- **Brief**
Write the records out again, exactly.

━━━━━ Supplied records

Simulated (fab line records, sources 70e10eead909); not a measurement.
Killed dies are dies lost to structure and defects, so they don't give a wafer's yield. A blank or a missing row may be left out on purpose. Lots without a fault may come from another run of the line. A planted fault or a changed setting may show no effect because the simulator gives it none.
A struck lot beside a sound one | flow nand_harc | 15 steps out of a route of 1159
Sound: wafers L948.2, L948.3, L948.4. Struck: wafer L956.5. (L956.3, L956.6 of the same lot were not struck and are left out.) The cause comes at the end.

━━━━━━━━━━

- **Task result**
Simulated (fab line records, sources 70e10eead909); not a measurement.
Killed dies are dies lost to structure and defects, so they don't give a wafer's yield. A blank or a missing row may be left out on purpose. Lots without a fault may come from another run of the line. A planted fault or a changed setting may show no effect because the simulator gives it none.
A struck lot beside a sound one | flow nand_harc | 15 steps out of a route of 1159
Sound: wafers L948.2, L948.3, L948.4. Struck: wafer L956.5. (L956.3, L956.6 of the same lot were not struck and are left out.) The cause comes at the end.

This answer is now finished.